Entries supplied START
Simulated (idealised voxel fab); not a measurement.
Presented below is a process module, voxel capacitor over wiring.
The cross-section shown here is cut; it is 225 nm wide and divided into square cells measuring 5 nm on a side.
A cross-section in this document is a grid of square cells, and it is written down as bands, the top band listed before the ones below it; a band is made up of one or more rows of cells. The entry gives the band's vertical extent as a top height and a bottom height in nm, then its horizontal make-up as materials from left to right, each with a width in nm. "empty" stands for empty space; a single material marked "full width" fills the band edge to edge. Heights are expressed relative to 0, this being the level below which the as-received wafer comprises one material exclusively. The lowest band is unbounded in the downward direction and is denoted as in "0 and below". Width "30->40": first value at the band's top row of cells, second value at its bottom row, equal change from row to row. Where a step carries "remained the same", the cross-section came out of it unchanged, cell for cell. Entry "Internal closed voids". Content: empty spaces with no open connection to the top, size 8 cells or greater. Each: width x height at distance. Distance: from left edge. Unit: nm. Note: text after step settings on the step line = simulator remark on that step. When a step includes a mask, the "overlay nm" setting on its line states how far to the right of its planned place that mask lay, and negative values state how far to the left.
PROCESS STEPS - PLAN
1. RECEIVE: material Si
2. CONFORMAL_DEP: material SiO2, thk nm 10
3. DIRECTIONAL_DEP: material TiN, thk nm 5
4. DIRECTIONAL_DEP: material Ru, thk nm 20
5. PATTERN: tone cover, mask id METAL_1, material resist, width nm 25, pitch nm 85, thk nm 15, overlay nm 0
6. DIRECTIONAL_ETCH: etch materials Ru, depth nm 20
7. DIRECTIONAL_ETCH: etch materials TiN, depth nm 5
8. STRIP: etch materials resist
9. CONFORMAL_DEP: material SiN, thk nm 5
Entries supplied END

### Activity
Copy the entries above exactly, leaving none out.

### Your solution
Simulated (idealised voxel fab); not a measurement.
Presented below is a process module, voxel capacitor over wiring.
The cross-section shown here is cut; it is 225 nm wide and divided into square cells measuring 5 nm on a side.
A cross-section in this document is a grid of square cells, and it is written down as bands, the top band listed before the ones below it; a band is made up of one or more rows of cells. The entry gives the band's vertical extent as a top height and a bottom height in nm, then its horizontal make-up as materials from left to right, each with a width in nm. "empty" stands for empty space; a single material marked "full width" fills the band edge to edge. Heights are expressed relative to 0, this being the level below which the as-received wafer comprises one material exclusively. The lowest band is unbounded in the downward direction and is denoted as in "0 and below". Width "30->40": first value at the band's top row of cells, second value at its bottom row, equal change from row to row. Where a step carries "remained the same", the cross-section came out of it unchanged, cell for cell. Entry "Internal closed voids". Content: empty spaces with no open connection to the top, size 8 cells or greater. Each: width x height at distance. Distance: from left edge. Unit: nm. Note: text after step settings on the step line = simulator remark on that step. When a step includes a mask, the "overlay nm" setting on its line states how far to the right of its planned place that mask lay, and negative values state how far to the left.
PROCESS STEPS - PLAN
1. RECEIVE: material Si
2. CONFORMAL_DEP: material SiO2, thk nm 10
3. DIRECTIONAL_DEP: material TiN, thk nm 5
4. DIRECTIONAL_DEP: material Ru, thk nm 20
5. PATTERN: tone cover, mask id METAL_1, material resist, width nm 25, pitch nm 85, thk nm 15, overlay nm 0
6. DIRECTIONAL_ETCH: etch materials Ru, depth nm 20
7. DIRECTIONAL_ETCH: etch materials TiN, depth nm 5
8. STRIP: etch materials resist
9. CONFORMAL_DEP: material SiN, thk nm 5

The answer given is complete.